Activity: Reproduce the records below exactly, but only between the lines holding "note on this" and "14 PECVD: material", inclusive.

Source material:
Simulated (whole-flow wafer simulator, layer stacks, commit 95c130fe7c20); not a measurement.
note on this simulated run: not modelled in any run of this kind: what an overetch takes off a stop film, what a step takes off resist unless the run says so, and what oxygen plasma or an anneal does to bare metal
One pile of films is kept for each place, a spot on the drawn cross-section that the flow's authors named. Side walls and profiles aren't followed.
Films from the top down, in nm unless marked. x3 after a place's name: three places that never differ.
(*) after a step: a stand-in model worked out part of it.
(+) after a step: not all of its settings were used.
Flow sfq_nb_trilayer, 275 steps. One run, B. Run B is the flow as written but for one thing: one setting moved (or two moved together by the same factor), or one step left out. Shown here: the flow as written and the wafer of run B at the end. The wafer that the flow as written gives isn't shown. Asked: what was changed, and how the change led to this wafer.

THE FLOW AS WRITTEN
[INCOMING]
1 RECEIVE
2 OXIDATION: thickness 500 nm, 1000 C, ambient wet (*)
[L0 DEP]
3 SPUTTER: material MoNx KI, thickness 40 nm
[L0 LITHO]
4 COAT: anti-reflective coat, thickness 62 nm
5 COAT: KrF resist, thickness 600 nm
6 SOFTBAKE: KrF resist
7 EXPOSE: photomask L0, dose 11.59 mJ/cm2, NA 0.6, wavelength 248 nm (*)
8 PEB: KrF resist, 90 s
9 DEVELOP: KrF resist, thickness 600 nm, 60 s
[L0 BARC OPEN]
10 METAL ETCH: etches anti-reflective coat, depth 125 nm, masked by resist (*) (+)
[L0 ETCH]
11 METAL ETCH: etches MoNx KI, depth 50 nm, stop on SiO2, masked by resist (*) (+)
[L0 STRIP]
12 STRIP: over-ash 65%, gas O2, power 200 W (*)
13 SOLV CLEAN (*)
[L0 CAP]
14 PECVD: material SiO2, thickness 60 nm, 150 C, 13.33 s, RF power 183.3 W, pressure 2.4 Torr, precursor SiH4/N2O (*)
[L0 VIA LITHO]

Answer box:
note on this simulated run: not modelled in any run of this kind: what an overetch takes off a stop film, what a step takes off resist unless the run says so, and what oxygen plasma or an anneal does to bare metal
One pile of films is kept for each place, a spot on the drawn cross-section that the flow's authors named. Side walls and profiles aren't followed.
Films from the top down, in nm unless marked. x3 after a place's name: three places that never differ.
(*) after a step: a stand-in model worked out part of it.
(+) after a step: not all of its settings were used.
Flow sfq_nb_trilayer, 275 steps. One run, B. Run B is the flow as written but for one thing: one setting moved (or two moved together by the same factor), or one step left out. Shown here: the flow as written and the wafer of run B at the end. The wafer that the flow as written gives isn't shown. Asked: what was changed, and how the change led to this wafer.

THE FLOW AS WRITTEN
[INCOMING]
1 RECEIVE
2 OXIDATION: thickness 500 nm, 1000 C, ambient wet (*)
[L0 DEP]
3 SPUTTER: material MoNx KI, thickness 40 nm
[L0 LITHO]
4 COAT: anti-reflective coat, thickness 62 nm
5 COAT: KrF resist, thickness 600 nm
6 SOFTBAKE: KrF resist
7 EXPOSE: photomask L0, dose 11.59 mJ/cm2, NA 0.6, wavelength 248 nm (*)
8 PEB: KrF resist, 90 s
9 DEVELOP: KrF resist, thickness 600 nm, 60 s
[L0 BARC OPEN]
10 METAL ETCH: etches anti-reflective coat, depth 125 nm, masked by resist (*) (+)
[L0 ETCH]
11 METAL ETCH: etches MoNx KI, depth 50 nm, stop on SiO2, masked by resist (*) (+)
[L0 STRIP]
12 STRIP: over-ash 65%, gas O2, power 200 W (*)
13 SOLV CLEAN (*)
[L0 CAP]
14 PECVD: material SiO2, thickness 60 nm, 150 C, 13.33 s, RF power 183.3 W, pressure 2.4 Torr, precursor SiH4/N2O (*)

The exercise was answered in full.